(Action item):
The lines below are to be quoted exactly, from the first through the one that contains "Cover the image.".

Start of The data

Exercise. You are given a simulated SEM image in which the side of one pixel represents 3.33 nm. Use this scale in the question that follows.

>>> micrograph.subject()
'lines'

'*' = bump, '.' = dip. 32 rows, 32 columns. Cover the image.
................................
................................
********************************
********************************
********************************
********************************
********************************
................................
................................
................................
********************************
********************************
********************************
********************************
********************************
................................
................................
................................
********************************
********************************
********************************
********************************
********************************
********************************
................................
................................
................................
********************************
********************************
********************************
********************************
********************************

End of The data

(Exercise answer):
Exercise. You are given a simulated SEM image in which the side of one pixel represents 3.33 nm. Use this scale in the question that follows.

>>> micrograph.subject()
'lines'

'*' = bump, '.' = dip. 32 rows, 32 columns. Cover the image.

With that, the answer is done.